» **Exercise**:
Reproduce the lines of the listing exactly, beginning at the top, until the line with "oo..ooooo...oooo...ooooo..ooooo." has been reproduced too.

---*---
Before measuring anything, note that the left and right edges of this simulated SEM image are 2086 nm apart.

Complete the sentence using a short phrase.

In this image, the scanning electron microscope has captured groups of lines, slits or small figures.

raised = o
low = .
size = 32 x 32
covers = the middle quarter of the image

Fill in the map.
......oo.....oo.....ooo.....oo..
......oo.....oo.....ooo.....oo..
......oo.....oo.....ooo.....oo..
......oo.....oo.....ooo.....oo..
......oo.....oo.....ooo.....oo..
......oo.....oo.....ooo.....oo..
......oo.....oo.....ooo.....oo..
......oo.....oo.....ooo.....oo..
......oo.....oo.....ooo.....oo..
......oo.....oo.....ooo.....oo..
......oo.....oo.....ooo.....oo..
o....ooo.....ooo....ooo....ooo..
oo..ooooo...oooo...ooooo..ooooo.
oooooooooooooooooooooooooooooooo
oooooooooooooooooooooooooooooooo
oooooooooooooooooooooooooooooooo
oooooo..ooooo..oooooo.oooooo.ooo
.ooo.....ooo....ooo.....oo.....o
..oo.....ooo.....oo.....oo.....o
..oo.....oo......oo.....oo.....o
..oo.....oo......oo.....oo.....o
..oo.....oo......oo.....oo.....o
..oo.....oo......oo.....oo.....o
---*---

» **Written solution**:
Before measuring anything, note that the left and right edges of this simulated SEM image are 2086 nm apart.

Complete the sentence using a short phrase.

In this image, the scanning electron microscope has captured groups of lines, slits or small figures.

raised = o
low = .
size = 32 x 32
covers = the middle quarter of the image

Fill in the map.
......oo.....oo.....ooo.....oo..
......oo.....oo.....ooo.....oo..
......oo.....oo.....ooo.....oo..
......oo.....oo.....ooo.....oo..
......oo.....oo.....ooo.....oo..
......oo.....oo.....ooo.....oo..
......oo.....oo.....ooo.....oo..
......oo.....oo.....ooo.....oo..
......oo.....oo.....ooo.....oo..
......oo.....oo.....ooo.....oo..
......oo.....oo.....ooo.....oo..
o....ooo.....ooo....ooo....ooo..
oo..ooooo...oooo...ooooo..ooooo.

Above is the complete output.